Action item: Starting with the line containing "3. Beginning day" and going on through the line containing "5. Process parameter", return the lines of the data below exactly, and only those.

Dataset content:
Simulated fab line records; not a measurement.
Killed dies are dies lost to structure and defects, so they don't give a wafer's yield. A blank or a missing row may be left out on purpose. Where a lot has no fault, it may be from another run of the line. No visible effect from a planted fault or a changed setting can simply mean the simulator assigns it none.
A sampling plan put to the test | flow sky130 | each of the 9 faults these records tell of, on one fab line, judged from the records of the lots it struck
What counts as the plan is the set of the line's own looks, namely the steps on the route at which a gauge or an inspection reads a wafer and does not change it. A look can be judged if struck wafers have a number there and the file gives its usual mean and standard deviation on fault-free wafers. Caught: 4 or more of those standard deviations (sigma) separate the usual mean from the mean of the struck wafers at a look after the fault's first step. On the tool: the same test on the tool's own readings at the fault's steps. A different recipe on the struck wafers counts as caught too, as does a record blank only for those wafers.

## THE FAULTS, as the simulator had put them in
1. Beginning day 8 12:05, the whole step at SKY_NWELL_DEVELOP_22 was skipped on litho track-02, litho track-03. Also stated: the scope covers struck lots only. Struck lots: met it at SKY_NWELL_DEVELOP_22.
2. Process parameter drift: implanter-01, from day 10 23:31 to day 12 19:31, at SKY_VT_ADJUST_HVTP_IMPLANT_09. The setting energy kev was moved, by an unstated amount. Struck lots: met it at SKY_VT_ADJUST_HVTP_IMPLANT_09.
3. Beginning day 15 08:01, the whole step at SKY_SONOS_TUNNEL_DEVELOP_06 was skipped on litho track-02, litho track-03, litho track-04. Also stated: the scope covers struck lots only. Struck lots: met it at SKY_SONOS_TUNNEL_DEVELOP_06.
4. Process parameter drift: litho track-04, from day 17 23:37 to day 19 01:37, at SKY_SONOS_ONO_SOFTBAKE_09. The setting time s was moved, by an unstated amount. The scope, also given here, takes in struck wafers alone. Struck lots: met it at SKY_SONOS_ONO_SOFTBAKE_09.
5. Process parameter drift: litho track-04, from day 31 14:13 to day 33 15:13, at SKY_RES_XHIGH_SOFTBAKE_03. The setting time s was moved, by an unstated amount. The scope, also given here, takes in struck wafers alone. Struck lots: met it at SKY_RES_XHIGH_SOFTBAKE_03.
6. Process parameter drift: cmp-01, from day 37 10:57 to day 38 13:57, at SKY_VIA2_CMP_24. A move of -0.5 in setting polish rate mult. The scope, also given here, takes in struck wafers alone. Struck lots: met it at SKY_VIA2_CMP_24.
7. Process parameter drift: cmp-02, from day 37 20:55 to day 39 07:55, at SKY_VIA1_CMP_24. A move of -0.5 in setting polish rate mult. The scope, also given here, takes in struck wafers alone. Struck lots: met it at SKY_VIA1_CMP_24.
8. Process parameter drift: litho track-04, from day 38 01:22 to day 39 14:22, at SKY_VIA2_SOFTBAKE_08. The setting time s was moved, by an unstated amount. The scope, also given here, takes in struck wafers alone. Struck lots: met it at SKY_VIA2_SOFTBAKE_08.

Answer section:
3. Beginning day 15 08:01, the whole step at SKY_SONOS_TUNNEL_DEVELOP_06 was skipped on litho track-02, litho track-03, litho track-04. Also stated: the scope covers struck lots only. Struck lots: met it at SKY_SONOS_TUNNEL_DEVELOP_06.
4. Process parameter drift: litho track-04, from day 17 23:37 to day 19 01:37, at SKY_SONOS_ONO_SOFTBAKE_09. The setting time s was moved, by an unstated amount. The scope, also given here, takes in struck wafers alone. Struck lots: met it at SKY_SONOS_ONO_SOFTBAKE_09.
5. Process parameter drift: litho track-04, from day 31 14:13 to day 33 15:13, at SKY_RES_XHIGH_SOFTBAKE_03. The setting time s was moved, by an unstated amount. The scope, also given here, takes in struck wafers alone. Struck lots: met it at SKY_RES_XHIGH_SOFTBAKE_03.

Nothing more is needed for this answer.